Action item: Copy nothing but the lines below running from the line containing "Metrology desk: nothing out of limits seen." through the line containing "From day 24", both end lines included.

Provided material:
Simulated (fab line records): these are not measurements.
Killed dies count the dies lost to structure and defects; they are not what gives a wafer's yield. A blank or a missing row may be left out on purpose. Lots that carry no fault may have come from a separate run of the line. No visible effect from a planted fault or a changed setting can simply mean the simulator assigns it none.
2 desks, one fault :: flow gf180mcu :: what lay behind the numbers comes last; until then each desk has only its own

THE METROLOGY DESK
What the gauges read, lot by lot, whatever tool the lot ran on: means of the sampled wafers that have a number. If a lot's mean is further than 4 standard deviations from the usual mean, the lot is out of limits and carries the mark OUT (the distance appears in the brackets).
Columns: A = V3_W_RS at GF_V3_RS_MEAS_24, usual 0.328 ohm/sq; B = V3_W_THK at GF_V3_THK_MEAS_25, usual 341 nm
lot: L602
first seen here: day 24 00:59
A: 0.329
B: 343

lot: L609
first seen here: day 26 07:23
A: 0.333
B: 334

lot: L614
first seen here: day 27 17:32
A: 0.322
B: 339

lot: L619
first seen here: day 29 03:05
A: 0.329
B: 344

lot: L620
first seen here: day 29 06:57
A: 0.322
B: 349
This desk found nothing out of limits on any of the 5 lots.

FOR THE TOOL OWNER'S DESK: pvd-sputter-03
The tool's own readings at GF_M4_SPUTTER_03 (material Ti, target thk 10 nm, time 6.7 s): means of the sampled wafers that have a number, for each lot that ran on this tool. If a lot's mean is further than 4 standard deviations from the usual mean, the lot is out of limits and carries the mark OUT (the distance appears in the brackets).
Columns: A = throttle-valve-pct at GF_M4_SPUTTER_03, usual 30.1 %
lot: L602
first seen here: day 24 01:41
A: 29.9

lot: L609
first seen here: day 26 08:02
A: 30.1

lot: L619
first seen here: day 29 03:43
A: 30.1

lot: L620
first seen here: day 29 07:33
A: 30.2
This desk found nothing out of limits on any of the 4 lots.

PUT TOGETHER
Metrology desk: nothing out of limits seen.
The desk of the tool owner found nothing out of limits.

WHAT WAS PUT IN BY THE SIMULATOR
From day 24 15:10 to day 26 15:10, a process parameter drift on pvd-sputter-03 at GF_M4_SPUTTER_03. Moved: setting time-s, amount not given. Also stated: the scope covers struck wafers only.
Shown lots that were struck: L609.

Exercise answer:
Metrology desk: nothing out of limits seen.
The desk of the tool owner found nothing out of limits.

WHAT WAS PUT IN BY THE SIMULATOR
From day 24 15:10 to day 26 15:10, a process parameter drift on pvd-sputter-03 at GF_M4_SPUTTER_03. Moved: setting time-s, amount not given. Also stated: the scope covers struck wafers only.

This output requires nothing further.